Exercise data:
=-=-=

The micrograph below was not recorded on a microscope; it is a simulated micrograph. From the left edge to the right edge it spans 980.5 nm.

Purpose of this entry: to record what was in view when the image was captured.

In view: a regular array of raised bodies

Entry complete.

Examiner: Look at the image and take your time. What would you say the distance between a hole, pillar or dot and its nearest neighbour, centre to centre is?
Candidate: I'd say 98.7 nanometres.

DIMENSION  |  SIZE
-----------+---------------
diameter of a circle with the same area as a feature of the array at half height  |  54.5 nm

=-=-=

Assignment: Copy the records above exactly, from the first line through the line containing "Examiner: Look at", and include nothing else.

Worked solution:
The micrograph below was not recorded on a microscope; it is a simulated micrograph. From the left edge to the right edge it spans 980.5 nm.

Purpose of this entry: to record what was in view when the image was captured.

In view: a regular array of raised bodies

Entry complete.

Examiner: Look at the image and take your time. What would you say the distance between a hole, pillar or dot and its nearest neighbour, centre to centre is?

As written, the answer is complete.